----------

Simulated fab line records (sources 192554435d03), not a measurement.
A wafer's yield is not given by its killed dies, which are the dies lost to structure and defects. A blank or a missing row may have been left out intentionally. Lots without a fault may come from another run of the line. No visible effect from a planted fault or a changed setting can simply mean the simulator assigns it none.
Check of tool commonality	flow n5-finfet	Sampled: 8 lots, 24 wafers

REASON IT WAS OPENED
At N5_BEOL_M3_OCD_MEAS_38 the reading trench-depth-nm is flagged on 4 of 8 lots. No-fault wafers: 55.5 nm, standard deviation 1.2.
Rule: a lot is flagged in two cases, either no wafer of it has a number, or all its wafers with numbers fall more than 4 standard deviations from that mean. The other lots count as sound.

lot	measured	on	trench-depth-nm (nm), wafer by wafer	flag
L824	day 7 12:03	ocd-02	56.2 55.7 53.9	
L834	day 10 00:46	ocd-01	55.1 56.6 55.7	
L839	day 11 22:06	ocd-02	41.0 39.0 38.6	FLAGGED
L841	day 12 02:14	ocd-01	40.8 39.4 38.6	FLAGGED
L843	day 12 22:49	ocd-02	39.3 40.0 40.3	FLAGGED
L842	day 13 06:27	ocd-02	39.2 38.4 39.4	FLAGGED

----------

◆ **Brief**: Every record must appear in the answer exactly as it does above.

◆ **Task result**:
Simulated fab line records (sources 192554435d03), not a measurement.
A wafer's yield is not given by its killed dies, which are the dies lost to structure and defects. A blank or a missing row may have been left out intentionally. Lots without a fault may come from another run of the line. No visible effect from a planted fault or a changed setting can simply mean the simulator assigns it none.
Check of tool commonality	flow n5-finfet	Sampled: 8 lots, 24 wafers

REASON IT WAS OPENED
At N5_BEOL_M3_OCD_MEAS_38 the reading trench-depth-nm is flagged on 4 of 8 lots. No-fault wafers: 55.5 nm, standard deviation 1.2.
Rule: a lot is flagged in two cases, either no wafer of it has a number, or all its wafers with numbers fall more than 4 standard deviations from that mean. The other lots count as sound.

lot	measured	on	trench-depth-nm (nm), wafer by wafer	flag
L824	day 7 12:03	ocd-02	56.2 55.7 53.9	
L834	day 10 00:46	ocd-01	55.1 56.6 55.7	
L839	day 11 22:06	ocd-02	41.0 39.0 38.6	FLAGGED
L841	day 12 02:14	ocd-01	40.8 39.4 38.6	FLAGGED
L843	day 12 22:49	ocd-02	39.3 40.0 40.3	FLAGGED
L842	day 13 06:27	ocd-02	39.2 38.4 39.4	FLAGGED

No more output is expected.